**Entries provided:**
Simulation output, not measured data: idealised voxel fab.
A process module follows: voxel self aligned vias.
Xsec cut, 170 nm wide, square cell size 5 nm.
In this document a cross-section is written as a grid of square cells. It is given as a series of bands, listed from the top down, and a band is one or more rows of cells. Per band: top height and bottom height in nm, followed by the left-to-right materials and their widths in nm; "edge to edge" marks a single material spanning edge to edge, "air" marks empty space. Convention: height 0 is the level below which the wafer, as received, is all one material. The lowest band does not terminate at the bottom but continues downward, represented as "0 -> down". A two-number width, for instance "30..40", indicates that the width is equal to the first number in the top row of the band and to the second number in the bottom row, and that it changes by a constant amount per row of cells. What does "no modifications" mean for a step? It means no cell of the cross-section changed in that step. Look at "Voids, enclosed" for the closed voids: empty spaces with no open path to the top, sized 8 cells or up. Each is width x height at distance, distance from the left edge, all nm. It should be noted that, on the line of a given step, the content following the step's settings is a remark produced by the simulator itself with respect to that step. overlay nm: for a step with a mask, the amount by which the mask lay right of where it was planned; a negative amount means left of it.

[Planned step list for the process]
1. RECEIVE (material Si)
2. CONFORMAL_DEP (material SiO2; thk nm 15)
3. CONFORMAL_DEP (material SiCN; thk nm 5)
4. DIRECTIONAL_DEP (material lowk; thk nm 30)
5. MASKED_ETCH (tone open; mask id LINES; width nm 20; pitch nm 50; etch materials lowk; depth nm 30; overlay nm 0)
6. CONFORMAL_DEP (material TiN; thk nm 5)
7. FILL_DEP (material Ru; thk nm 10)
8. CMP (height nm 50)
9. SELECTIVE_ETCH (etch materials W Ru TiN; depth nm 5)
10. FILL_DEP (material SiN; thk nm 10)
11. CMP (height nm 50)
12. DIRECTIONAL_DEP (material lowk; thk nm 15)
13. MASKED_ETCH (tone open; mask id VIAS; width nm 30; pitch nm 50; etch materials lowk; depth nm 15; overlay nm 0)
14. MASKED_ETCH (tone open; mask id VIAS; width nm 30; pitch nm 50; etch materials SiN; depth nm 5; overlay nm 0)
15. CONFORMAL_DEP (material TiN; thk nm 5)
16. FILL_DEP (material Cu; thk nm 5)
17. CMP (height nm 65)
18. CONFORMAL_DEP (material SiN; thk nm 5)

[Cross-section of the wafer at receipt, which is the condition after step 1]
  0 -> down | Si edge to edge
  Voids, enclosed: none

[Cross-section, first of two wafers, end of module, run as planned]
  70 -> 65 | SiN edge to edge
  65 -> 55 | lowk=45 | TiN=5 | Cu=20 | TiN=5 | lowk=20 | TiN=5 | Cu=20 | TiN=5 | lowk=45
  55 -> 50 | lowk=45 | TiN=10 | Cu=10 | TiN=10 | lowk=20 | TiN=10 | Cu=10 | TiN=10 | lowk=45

**Brief:**
If a line falls between the first line of the records and the line containing "2. CONFORMAL_DEP (material SiO2; thk nm 15)", inclusive, repeat it exactly; leave out all others.

**Exercise output:**
Simulation output, not measured data: idealised voxel fab.
A process module follows: voxel self aligned vias.
Xsec cut, 170 nm wide, square cell size 5 nm.
In this document a cross-section is written as a grid of square cells. It is given as a series of bands, listed from the top down, and a band is one or more rows of cells. Per band: top height and bottom height in nm, followed by the left-to-right materials and their widths in nm; "edge to edge" marks a single material spanning edge to edge, "air" marks empty space. Convention: height 0 is the level below which the wafer, as received, is all one material. The lowest band does not terminate at the bottom but continues downward, represented as "0 -> down". A two-number width, for instance "30..40", indicates that the width is equal to the first number in the top row of the band and to the second number in the bottom row, and that it changes by a constant amount per row of cells. What does "no modifications" mean for a step? It means no cell of the cross-section changed in that step. Look at "Voids, enclosed" for the closed voids: empty spaces with no open path to the top, sized 8 cells or up. Each is width x height at distance, distance from the left edge, all nm. It should be noted that, on the line of a given step, the content following the step's settings is a remark produced by the simulator itself with respect to that step. overlay nm: for a step with a mask, the amount by which the mask lay right of where it was planned; a negative amount means left of it.

[Planned step list for the process]
1. RECEIVE (material Si)
2. CONFORMAL_DEP (material SiO2; thk nm 15)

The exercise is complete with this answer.